ASSIGNMENT.
All that is wanted is a word-for-word copy of the data from its first line to the line containing "step 12, STRIP", both included.

DATASET ENTRIES.
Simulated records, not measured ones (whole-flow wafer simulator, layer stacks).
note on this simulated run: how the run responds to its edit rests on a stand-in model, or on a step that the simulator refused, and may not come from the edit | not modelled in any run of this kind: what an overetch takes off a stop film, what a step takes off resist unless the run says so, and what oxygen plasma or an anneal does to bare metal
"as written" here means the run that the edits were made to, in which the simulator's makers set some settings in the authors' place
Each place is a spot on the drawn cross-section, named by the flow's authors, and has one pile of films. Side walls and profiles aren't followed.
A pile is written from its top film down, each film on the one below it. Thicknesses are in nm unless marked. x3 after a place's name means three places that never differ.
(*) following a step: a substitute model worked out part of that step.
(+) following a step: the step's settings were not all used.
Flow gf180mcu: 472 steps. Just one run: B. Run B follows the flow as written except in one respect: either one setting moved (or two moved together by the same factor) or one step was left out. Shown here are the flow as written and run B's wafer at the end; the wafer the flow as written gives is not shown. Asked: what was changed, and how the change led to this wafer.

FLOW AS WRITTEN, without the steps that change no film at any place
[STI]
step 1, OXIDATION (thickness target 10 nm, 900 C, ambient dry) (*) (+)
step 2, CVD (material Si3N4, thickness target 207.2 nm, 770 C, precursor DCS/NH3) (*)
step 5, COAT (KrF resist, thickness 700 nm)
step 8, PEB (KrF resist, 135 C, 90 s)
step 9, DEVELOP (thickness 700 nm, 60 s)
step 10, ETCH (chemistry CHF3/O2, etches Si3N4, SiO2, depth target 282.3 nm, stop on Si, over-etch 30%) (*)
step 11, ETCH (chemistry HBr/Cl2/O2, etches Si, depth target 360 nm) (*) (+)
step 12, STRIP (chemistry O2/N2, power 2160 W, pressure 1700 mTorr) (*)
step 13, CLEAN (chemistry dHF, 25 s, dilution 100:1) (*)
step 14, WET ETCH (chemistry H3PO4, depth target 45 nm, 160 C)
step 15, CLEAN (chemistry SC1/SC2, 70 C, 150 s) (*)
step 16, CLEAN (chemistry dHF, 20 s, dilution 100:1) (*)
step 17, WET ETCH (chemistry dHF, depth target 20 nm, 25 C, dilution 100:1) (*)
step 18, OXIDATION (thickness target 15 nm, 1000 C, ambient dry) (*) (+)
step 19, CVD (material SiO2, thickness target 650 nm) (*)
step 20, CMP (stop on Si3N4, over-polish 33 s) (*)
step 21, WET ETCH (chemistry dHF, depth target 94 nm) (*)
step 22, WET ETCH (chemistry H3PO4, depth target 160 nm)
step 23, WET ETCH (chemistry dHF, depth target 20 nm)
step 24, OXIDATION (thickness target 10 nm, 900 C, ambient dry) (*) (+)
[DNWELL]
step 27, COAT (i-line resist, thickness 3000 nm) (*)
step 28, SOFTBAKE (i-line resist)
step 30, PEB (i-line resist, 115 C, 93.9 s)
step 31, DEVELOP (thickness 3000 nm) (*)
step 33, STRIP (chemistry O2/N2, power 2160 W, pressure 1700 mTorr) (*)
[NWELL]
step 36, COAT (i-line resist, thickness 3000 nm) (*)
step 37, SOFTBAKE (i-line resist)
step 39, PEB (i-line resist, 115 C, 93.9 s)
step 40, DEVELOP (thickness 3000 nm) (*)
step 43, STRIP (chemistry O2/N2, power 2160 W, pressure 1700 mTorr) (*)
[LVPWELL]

RESULT.
Simulated records, not measured ones (whole-flow wafer simulator, layer stacks).
note on this simulated run: how the run responds to its edit rests on a stand-in model, or on a step that the simulator refused, and may not come from the edit | not modelled in any run of this kind: what an overetch takes off a stop film, what a step takes off resist unless the run says so, and what oxygen plasma or an anneal does to bare metal
"as written" here means the run that the edits were made to, in which the simulator's makers set some settings in the authors' place
Each place is a spot on the drawn cross-section, named by the flow's authors, and has one pile of films. Side walls and profiles aren't followed.
A pile is written from its top film down, each film on the one below it. Thicknesses are in nm unless marked. x3 after a place's name means three places that never differ.
(*) following a step: a substitute model worked out part of that step.
(+) following a step: the step's settings were not all used.
Flow gf180mcu: 472 steps. Just one run: B. Run B follows the flow as written except in one respect: either one setting moved (or two moved together by the same factor) or one step was left out. Shown here are the flow as written and run B's wafer at the end; the wafer the flow as written gives is not shown. Asked: what was changed, and how the change led to this wafer.

FLOW AS WRITTEN, without the steps that change no film at any place
[STI]
step 1, OXIDATION (thickness target 10 nm, 900 C, ambient dry) (*) (+)
step 2, CVD (material Si3N4, thickness target 207.2 nm, 770 C, precursor DCS/NH3) (*)
step 5, COAT (KrF resist, thickness 700 nm)
step 8, PEB (KrF resist, 135 C, 90 s)
step 9, DEVELOP (thickness 700 nm, 60 s)
step 10, ETCH (chemistry CHF3/O2, etches Si3N4, SiO2, depth target 282.3 nm, stop on Si, over-etch 30%) (*)
step 11, ETCH (chemistry HBr/Cl2/O2, etches Si, depth target 360 nm) (*) (+)
step 12, STRIP (chemistry O2/N2, power 2160 W, pressure 1700 mTorr) (*)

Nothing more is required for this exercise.